→ **Extracted material**:
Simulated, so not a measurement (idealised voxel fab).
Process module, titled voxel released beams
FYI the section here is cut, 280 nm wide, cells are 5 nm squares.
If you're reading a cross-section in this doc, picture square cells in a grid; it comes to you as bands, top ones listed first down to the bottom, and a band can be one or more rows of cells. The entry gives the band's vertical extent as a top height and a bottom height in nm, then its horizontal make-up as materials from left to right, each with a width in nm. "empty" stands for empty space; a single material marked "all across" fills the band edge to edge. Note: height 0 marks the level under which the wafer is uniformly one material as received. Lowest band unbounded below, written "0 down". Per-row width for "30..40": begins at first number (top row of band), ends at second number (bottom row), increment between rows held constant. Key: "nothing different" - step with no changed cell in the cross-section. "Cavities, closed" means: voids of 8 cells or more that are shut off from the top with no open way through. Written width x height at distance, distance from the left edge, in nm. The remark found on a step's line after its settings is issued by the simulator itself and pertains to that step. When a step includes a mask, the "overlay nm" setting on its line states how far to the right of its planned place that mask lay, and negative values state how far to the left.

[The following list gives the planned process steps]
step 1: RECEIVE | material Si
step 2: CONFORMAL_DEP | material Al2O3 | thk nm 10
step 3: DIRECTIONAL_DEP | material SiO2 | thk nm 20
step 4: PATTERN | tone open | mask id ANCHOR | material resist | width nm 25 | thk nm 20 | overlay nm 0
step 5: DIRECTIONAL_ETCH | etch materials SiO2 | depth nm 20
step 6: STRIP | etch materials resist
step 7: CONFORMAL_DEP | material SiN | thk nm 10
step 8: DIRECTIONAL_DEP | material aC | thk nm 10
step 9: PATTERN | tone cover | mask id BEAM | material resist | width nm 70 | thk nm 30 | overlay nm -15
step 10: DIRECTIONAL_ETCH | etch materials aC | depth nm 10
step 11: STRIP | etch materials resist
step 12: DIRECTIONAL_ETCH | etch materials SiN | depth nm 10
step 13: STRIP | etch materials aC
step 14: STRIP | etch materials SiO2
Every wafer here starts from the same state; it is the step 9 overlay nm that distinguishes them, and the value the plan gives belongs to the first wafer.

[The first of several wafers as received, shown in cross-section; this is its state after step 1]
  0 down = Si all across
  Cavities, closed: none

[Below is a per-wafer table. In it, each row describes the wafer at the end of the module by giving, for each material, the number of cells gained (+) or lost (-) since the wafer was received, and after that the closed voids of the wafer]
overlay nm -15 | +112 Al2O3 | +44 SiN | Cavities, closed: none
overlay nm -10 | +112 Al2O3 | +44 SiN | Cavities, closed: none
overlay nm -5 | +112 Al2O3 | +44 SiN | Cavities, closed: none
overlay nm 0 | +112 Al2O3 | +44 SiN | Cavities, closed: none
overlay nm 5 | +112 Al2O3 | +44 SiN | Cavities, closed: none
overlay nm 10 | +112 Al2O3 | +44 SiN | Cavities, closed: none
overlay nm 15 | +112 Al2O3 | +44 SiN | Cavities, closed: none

→ **Task item**:
Write out the records above exactly, from the opening line to the line with "FYI the section", including both, with nothing added.

→ **Task result**:
Simulated, so not a measurement (idealised voxel fab).
Process module, titled voxel released beams
FYI the section here is cut, 280 nm wide, cells are 5 nm squares.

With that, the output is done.